(Information given)

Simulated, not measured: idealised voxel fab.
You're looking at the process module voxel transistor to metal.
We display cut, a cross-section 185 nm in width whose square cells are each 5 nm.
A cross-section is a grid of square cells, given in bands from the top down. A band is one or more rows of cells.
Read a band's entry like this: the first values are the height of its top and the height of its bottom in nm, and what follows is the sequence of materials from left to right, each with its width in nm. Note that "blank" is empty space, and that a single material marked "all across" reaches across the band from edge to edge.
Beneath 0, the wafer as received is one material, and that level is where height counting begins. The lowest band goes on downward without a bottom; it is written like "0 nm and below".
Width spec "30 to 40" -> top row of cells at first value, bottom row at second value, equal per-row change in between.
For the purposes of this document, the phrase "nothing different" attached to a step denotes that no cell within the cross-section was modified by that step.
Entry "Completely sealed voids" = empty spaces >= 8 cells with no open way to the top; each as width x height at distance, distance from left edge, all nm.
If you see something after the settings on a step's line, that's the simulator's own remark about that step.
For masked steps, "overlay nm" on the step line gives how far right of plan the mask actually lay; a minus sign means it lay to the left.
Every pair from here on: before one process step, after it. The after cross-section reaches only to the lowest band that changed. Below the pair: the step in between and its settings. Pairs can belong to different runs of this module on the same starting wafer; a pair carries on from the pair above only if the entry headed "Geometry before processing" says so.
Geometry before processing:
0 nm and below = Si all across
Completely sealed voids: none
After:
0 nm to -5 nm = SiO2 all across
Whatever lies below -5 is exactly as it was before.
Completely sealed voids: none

(End Information given)

Required action:
Please give back all of the material above exactly as it was written.

Solution:
Simulated, not measured: idealised voxel fab.
You're looking at the process module voxel transistor to metal.
We display cut, a cross-section 185 nm in width whose square cells are each 5 nm.
A cross-section is a grid of square cells, given in bands from the top down. A band is one or more rows of cells.
Read a band's entry like this: the first values are the height of its top and the height of its bottom in nm, and what follows is the sequence of materials from left to right, each with its width in nm. Note that "blank" is empty space, and that a single material marked "all across" reaches across the band from edge to edge.
Beneath 0, the wafer as received is one material, and that level is where height counting begins. The lowest band goes on downward without a bottom; it is written like "0 nm and below".
Width spec "30 to 40" -> top row of cells at first value, bottom row at second value, equal per-row change in between.
For the purposes of this document, the phrase "nothing different" attached to a step denotes that no cell within the cross-section was modified by that step.
Entry "Completely sealed voids" = empty spaces >= 8 cells with no open way to the top; each as width x height at distance, distance from left edge, all nm.
If you see something after the settings on a step's line, that's the simulator's own remark about that step.
For masked steps, "overlay nm" on the step line gives how far right of plan the mask actually lay; a minus sign means it lay to the left.
Every pair from here on: before one process step, after it. The after cross-section reaches only to the lowest band that changed. Below the pair: the step in between and its settings. Pairs can belong to different runs of this module on the same starting wafer; a pair carries on from the pair above only if the entry headed "Geometry before processing" says so.
Geometry before processing:
0 nm and below = Si all across
Completely sealed voids: none
After:
0 nm to -5 nm = SiO2 all across
Whatever lies below -5 is exactly as it was before.
Completely sealed voids: none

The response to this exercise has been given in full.